### EXTRACTED ENTRIES ###

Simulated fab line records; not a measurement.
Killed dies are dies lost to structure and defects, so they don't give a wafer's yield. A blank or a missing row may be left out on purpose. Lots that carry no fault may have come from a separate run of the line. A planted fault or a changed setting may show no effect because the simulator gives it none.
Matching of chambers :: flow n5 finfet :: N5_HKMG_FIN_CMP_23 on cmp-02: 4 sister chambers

###

— ACTIVITY —
Give the data again, exactly as it appears above.

— WRITTEN ANSWER —
Simulated fab line records; not a measurement.
Killed dies are dies lost to structure and defects, so they don't give a wafer's yield. A blank or a missing row may be left out on purpose. Lots that carry no fault may have come from a separate run of the line. A planted fault or a changed setting may show no effect because the simulator gives it none.
Matching of chambers :: flow n5 finfet :: N5_HKMG_FIN_CMP_23 on cmp-02: 4 sister chambers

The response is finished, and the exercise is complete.